**WORK ORDER**
Type out all the records again exactly.

╭──
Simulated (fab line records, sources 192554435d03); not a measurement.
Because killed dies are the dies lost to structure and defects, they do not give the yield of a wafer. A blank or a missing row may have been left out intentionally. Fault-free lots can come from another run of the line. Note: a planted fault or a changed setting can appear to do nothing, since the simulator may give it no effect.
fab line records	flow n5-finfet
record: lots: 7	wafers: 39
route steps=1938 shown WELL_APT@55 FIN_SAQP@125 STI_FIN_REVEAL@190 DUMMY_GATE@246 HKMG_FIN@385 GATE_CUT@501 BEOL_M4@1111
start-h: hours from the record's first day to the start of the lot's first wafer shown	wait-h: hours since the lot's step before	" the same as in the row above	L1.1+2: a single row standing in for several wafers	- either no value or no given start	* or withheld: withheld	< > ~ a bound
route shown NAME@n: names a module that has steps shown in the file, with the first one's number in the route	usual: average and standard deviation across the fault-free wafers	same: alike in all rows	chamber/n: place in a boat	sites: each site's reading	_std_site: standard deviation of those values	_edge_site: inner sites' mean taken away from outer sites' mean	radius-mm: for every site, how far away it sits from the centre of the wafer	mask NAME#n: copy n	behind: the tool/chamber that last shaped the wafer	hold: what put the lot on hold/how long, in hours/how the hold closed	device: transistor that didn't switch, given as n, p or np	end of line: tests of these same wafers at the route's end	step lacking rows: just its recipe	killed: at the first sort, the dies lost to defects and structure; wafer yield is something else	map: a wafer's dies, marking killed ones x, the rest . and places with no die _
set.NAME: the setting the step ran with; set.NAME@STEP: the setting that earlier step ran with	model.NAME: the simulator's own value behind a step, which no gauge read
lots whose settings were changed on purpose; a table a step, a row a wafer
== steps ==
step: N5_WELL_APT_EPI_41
╰──

**ANSWER SECTION**
Simulated (fab line records, sources 192554435d03); not a measurement.
Because killed dies are the dies lost to structure and defects, they do not give the yield of a wafer. A blank or a missing row may have been left out intentionally. Fault-free lots can come from another run of the line. Note: a planted fault or a changed setting can appear to do nothing, since the simulator may give it no effect.
fab line records	flow n5-finfet
record: lots: 7	wafers: 39
route steps=1938 shown WELL_APT@55 FIN_SAQP@125 STI_FIN_REVEAL@190 DUMMY_GATE@246 HKMG_FIN@385 GATE_CUT@501 BEOL_M4@1111
start-h: hours from the record's first day to the start of the lot's first wafer shown	wait-h: hours since the lot's step before	" the same as in the row above	L1.1+2: a single row standing in for several wafers	- either no value or no given start	* or withheld: withheld	< > ~ a bound
route shown NAME@n: names a module that has steps shown in the file, with the first one's number in the route	usual: average and standard deviation across the fault-free wafers	same: alike in all rows	chamber/n: place in a boat	sites: each site's reading	_std_site: standard deviation of those values	_edge_site: inner sites' mean taken away from outer sites' mean	radius-mm: for every site, how far away it sits from the centre of the wafer	mask NAME#n: copy n	behind: the tool/chamber that last shaped the wafer	hold: what put the lot on hold/how long, in hours/how the hold closed	device: transistor that didn't switch, given as n, p or np	end of line: tests of these same wafers at the route's end	step lacking rows: just its recipe	killed: at the first sort, the dies lost to defects and structure; wafer yield is something else	map: a wafer's dies, marking killed ones x, the rest . and places with no die _
set.NAME: the setting the step ran with; set.NAME@STEP: the setting that earlier step ran with	model.NAME: the simulator's own value behind a step, which no gauge read
lots whose settings were changed on purpose; a table a step, a row a wafer
== steps ==
step: N5_WELL_APT_EPI_41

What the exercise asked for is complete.